## [Task item]
For the listing below, return the line containing "R1: alcohol left", the line containing "Run 31, hour", and all lines in between, exactly as written and nothing else.

## [Raw data]
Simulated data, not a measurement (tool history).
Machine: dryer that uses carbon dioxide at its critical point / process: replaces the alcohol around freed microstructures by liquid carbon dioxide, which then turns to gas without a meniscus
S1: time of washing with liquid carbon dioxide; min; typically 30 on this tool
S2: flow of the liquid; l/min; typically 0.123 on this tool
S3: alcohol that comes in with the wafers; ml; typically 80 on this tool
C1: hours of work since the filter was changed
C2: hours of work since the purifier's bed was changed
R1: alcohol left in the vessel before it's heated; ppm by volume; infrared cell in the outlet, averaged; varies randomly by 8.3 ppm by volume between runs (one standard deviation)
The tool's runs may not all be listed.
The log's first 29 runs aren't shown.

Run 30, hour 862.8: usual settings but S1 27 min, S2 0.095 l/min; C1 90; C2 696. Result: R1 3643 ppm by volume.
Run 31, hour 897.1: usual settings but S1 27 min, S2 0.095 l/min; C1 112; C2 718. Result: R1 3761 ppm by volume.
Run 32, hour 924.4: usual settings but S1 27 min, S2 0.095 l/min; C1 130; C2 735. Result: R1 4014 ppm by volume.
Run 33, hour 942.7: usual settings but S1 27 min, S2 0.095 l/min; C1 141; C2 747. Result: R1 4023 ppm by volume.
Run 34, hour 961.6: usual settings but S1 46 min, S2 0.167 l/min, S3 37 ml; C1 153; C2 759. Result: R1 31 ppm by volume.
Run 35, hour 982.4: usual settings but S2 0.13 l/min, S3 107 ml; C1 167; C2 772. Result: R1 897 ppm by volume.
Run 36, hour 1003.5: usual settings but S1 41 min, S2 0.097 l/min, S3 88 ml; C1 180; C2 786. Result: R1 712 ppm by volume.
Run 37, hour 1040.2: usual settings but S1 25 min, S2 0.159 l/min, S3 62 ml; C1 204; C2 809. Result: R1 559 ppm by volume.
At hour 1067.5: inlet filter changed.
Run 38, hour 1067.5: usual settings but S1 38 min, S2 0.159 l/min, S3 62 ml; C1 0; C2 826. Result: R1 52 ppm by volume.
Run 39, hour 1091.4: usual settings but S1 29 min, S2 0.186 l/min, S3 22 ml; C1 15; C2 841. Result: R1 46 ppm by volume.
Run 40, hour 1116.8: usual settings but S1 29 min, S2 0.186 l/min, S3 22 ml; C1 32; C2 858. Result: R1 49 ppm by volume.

## [Task response]
R1: alcohol left in the vessel before it's heated; ppm by volume; infrared cell in the outlet, averaged; varies randomly by 8.3 ppm by volume between runs (one standard deviation)
The tool's runs may not all be listed.
The log's first 29 runs aren't shown.

Run 30, hour 862.8: usual settings but S1 27 min, S2 0.095 l/min; C1 90; C2 696. Result: R1 3643 ppm by volume.
Run 31, hour 897.1: usual settings but S1 27 min, S2 0.095 l/min; C1 112; C2 718. Result: R1 3761 ppm by volume.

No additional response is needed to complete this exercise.